:: MATERIAL PROVIDED ::
□ □ □ □ □ □ □

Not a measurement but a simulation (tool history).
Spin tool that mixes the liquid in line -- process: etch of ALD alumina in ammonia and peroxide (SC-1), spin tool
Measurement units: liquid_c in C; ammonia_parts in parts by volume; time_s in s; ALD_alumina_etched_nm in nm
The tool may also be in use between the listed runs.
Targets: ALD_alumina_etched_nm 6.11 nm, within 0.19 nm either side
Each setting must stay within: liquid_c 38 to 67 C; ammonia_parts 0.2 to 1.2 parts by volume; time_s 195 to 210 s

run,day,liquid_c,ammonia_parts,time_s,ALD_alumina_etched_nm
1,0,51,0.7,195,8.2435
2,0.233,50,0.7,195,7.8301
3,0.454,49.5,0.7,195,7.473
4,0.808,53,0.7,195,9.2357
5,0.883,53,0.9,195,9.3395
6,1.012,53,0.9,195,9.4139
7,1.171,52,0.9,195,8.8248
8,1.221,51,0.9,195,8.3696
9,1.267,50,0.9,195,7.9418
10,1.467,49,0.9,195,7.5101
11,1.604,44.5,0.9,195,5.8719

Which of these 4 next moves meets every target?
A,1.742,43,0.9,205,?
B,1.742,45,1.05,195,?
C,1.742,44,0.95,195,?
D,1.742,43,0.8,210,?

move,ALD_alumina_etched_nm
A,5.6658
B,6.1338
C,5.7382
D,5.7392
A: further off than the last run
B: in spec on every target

□ □ □ □ □ □ □

:: REQUIRED ACTION ::
Return the entries exactly through the "A: further off than the last run" line.

:: TASK RESULT ::
Not a measurement but a simulation (tool history).
Spin tool that mixes the liquid in line -- process: etch of ALD alumina in ammonia and peroxide (SC-1), spin tool
Measurement units: liquid_c in C; ammonia_parts in parts by volume; time_s in s; ALD_alumina_etched_nm in nm
The tool may also be in use between the listed runs.
Targets: ALD_alumina_etched_nm 6.11 nm, within 0.19 nm either side
Each setting must stay within: liquid_c 38 to 67 C; ammonia_parts 0.2 to 1.2 parts by volume; time_s 195 to 210 s

run,day,liquid_c,ammonia_parts,time_s,ALD_alumina_etched_nm
1,0,51,0.7,195,8.2435
2,0.233,50,0.7,195,7.8301
3,0.454,49.5,0.7,195,7.473
4,0.808,53,0.7,195,9.2357
5,0.883,53,0.9,195,9.3395
6,1.012,53,0.9,195,9.4139
7,1.171,52,0.9,195,8.8248
8,1.221,51,0.9,195,8.3696
9,1.267,50,0.9,195,7.9418
10,1.467,49,0.9,195,7.5101
11,1.604,44.5,0.9,195,5.8719

Which of these 4 next moves meets every target?
A,1.742,43,0.9,205,?
B,1.742,45,1.05,195,?
C,1.742,44,0.95,195,?
D,1.742,43,0.8,210,?

move,ALD_alumina_etched_nm
A,5.6658
B,6.1338
C,5.7382
D,5.7392
A: further off than the last run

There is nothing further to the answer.